• Input data
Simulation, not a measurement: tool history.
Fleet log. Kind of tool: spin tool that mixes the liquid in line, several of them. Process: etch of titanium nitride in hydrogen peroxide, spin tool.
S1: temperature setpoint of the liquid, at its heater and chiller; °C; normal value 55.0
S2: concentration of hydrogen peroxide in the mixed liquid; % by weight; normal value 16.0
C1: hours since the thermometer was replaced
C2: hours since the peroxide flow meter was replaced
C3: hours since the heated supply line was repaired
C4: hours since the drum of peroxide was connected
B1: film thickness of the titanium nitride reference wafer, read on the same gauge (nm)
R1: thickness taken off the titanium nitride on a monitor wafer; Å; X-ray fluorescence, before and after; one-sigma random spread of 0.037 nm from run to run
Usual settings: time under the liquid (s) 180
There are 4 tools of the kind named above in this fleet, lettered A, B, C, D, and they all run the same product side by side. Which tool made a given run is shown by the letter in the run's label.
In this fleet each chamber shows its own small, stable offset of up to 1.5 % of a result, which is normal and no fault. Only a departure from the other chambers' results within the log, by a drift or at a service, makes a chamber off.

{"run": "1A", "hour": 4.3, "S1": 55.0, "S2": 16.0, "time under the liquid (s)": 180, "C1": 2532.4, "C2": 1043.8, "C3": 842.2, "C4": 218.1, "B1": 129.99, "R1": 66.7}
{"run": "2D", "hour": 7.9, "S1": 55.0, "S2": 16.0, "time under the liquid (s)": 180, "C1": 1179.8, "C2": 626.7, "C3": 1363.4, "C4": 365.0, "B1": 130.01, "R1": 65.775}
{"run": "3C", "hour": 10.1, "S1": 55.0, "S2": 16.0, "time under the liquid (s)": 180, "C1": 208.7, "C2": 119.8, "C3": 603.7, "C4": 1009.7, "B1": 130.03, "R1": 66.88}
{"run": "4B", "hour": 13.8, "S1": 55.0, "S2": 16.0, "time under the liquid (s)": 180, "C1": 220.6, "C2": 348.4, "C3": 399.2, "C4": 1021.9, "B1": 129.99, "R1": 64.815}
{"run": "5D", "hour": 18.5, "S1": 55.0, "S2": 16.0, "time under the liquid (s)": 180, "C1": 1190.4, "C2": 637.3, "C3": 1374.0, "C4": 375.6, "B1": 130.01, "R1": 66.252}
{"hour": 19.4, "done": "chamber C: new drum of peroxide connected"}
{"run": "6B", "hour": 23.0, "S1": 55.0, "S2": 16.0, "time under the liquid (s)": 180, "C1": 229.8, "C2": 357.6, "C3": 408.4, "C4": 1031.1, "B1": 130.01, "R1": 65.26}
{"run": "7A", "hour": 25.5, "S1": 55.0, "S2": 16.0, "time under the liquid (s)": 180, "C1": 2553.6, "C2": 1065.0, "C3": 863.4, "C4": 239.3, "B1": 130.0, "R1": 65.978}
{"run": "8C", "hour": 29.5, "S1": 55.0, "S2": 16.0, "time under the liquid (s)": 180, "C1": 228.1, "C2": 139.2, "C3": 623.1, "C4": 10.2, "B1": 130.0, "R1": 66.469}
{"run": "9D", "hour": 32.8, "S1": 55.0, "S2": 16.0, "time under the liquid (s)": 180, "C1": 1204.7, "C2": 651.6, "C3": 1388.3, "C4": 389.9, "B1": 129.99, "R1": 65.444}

• Work item
Would you copy, unchanged, the stretch of the records above that begins at the line containing "C3: hours since" and ends at the line containing "B1: film thickness", and only that?

• Response box
C3: hours since the heated supply line was repaired
C4: hours since the drum of peroxide was connected
B1: film thickness of the titanium nitride reference wafer, read on the same gauge (nm)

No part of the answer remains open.